DATASET EXTRACT -
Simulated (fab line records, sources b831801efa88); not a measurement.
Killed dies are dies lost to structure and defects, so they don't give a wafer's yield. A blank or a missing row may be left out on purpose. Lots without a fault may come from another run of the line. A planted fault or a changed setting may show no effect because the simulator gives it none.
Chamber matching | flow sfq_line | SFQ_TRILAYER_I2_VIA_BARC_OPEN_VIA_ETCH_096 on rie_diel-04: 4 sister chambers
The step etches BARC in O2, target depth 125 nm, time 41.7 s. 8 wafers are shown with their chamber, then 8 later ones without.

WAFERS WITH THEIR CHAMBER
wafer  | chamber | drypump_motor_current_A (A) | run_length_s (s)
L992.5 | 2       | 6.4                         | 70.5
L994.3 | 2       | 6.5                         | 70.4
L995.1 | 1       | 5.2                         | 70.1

WORK TASK - Every record shown above should be written out again exactly.

RESPONSE -
Simulated (fab line records, sources b831801efa88); not a measurement.
Killed dies are dies lost to structure and defects, so they don't give a wafer's yield. A blank or a missing row may be left out on purpose. Lots without a fault may come from another run of the line. A planted fault or a changed setting may show no effect because the simulator gives it none.
Chamber matching | flow sfq_line | SFQ_TRILAYER_I2_VIA_BARC_OPEN_VIA_ETCH_096 on rie_diel-04: 4 sister chambers
The step etches BARC in O2, target depth 125 nm, time 41.7 s. 8 wafers are shown with their chamber, then 8 later ones without.

WAFERS WITH THEIR CHAMBER
wafer  | chamber | drypump_motor_current_A (A) | run_length_s (s)
L992.5 | 2       | 6.4                         | 70.5
L994.3 | 2       | 6.5                         | 70.4
L995.1 | 1       | 5.2                         | 70.1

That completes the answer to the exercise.